Once the line containing "topo map | the" has been written out, stop; until then, restate each line of the entries below word for word from the first.

=== Stored data ===
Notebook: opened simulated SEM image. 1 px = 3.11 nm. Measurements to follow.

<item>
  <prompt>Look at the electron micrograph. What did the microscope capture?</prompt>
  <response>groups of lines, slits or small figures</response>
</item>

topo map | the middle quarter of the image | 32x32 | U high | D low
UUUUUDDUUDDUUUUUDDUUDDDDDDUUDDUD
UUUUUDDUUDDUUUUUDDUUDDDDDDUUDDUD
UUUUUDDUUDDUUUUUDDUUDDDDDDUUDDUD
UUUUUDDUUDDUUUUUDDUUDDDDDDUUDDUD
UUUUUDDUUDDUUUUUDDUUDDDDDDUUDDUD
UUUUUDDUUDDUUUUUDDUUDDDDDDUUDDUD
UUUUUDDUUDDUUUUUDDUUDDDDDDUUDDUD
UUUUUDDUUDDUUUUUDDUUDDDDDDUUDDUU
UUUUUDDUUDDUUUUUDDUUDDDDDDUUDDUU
===

*Result*:
Notebook: opened simulated SEM image. 1 px = 3.11 nm. Measurements to follow.

<item>
  <prompt>Look at the electron micrograph. What did the microscope capture?</prompt>
  <response>groups of lines, slits or small figures</response>
</item>

topo map | the middle quarter of the image | 32x32 | U high | D low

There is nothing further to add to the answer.